- Data:
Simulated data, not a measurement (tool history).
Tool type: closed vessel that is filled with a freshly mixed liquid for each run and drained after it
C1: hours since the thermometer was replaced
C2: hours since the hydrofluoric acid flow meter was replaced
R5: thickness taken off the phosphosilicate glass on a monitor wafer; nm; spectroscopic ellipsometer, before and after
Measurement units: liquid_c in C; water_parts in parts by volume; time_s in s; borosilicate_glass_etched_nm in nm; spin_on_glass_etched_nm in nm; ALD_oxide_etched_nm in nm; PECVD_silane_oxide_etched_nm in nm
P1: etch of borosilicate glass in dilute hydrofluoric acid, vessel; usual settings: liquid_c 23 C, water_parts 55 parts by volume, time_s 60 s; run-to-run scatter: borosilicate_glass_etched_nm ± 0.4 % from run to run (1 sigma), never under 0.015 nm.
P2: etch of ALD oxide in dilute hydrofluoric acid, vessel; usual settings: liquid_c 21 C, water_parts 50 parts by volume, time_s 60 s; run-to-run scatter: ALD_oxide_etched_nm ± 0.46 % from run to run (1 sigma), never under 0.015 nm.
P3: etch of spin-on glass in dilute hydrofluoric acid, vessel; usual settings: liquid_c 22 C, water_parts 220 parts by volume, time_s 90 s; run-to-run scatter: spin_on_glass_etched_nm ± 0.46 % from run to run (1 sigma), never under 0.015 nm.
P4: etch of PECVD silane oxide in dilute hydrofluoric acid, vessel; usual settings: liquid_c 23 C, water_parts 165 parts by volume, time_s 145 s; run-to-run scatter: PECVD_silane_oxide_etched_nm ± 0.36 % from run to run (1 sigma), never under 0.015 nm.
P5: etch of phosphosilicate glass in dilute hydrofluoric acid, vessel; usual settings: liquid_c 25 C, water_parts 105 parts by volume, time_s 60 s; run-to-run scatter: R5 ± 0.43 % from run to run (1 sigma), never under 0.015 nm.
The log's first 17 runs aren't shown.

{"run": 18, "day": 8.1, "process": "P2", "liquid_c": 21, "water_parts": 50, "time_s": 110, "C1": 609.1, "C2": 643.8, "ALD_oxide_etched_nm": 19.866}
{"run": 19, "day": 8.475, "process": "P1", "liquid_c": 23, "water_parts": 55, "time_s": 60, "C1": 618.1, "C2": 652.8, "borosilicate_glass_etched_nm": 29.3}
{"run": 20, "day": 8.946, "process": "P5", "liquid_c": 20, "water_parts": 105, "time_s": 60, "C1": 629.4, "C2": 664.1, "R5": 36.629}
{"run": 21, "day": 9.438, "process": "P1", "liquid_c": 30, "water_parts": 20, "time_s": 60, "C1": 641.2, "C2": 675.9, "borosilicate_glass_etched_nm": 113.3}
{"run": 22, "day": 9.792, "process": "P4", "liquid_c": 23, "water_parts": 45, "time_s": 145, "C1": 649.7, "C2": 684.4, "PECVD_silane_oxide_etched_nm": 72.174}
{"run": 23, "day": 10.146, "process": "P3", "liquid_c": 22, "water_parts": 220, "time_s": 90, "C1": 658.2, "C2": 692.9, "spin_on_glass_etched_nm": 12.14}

- Task item:
Give the lines of the material above again, exactly, from its first line through the line that contains "Measurement units: liquid_c" and no further.

- Reply:
Simulated data, not a measurement (tool history).
Tool type: closed vessel that is filled with a freshly mixed liquid for each run and drained after it
C1: hours since the thermometer was replaced
C2: hours since the hydrofluoric acid flow meter was replaced
R5: thickness taken off the phosphosilicate glass on a monitor wafer; nm; spectroscopic ellipsometer, before and after
Measurement units: liquid_c in C; water_parts in parts by volume; time_s in s; borosilicate_glass_etched_nm in nm; spin_on_glass_etched_nm in nm; ALD_oxide_etched_nm in nm; PECVD_silane_oxide_etched_nm in nm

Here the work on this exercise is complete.